##### Data under study

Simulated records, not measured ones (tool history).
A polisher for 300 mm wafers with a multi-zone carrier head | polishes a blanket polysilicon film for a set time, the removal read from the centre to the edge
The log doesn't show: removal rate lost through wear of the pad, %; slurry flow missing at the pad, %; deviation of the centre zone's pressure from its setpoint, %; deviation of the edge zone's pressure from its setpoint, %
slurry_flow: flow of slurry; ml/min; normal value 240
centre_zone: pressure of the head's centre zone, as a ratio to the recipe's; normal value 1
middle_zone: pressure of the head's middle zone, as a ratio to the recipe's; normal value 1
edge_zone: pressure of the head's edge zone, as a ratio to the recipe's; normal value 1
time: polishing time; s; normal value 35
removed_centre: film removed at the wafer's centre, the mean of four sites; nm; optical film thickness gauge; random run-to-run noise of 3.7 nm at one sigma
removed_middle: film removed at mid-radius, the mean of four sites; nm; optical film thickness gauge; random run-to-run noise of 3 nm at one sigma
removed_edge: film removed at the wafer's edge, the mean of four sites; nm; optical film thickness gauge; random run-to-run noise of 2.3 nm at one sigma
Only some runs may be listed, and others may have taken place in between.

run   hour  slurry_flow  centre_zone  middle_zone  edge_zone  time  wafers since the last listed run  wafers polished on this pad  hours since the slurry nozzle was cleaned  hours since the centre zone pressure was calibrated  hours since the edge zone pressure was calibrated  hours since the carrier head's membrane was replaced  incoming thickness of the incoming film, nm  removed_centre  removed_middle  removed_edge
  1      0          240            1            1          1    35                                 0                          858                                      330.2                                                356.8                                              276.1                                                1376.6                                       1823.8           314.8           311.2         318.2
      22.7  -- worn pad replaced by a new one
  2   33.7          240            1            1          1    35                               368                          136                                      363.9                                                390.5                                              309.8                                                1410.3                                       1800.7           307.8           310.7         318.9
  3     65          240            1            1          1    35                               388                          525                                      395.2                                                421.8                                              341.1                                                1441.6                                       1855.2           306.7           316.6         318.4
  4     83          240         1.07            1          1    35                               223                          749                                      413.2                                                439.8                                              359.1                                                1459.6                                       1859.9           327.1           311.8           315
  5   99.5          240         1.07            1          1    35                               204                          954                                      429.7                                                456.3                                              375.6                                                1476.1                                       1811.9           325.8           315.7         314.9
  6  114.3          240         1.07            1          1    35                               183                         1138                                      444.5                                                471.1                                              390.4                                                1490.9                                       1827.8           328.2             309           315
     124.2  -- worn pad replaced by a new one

##########

*Assignment*: Exactly as written, please transcribe the lines from the start of the records above to the line that holds "removed_centre: film removed", both ends included.

*Task response*:
Simulated records, not measured ones (tool history).
A polisher for 300 mm wafers with a multi-zone carrier head | polishes a blanket polysilicon film for a set time, the removal read from the centre to the edge
The log doesn't show: removal rate lost through wear of the pad, %; slurry flow missing at the pad, %; deviation of the centre zone's pressure from its setpoint, %; deviation of the edge zone's pressure from its setpoint, %
slurry_flow: flow of slurry; ml/min; normal value 240
centre_zone: pressure of the head's centre zone, as a ratio to the recipe's; normal value 1
middle_zone: pressure of the head's middle zone, as a ratio to the recipe's; normal value 1
edge_zone: pressure of the head's edge zone, as a ratio to the recipe's; normal value 1
time: polishing time; s; normal value 35
removed_centre: film removed at the wafer's centre, the mean of four sites; nm; optical film thickness gauge; random run-to-run noise of 3.7 nm at one sigma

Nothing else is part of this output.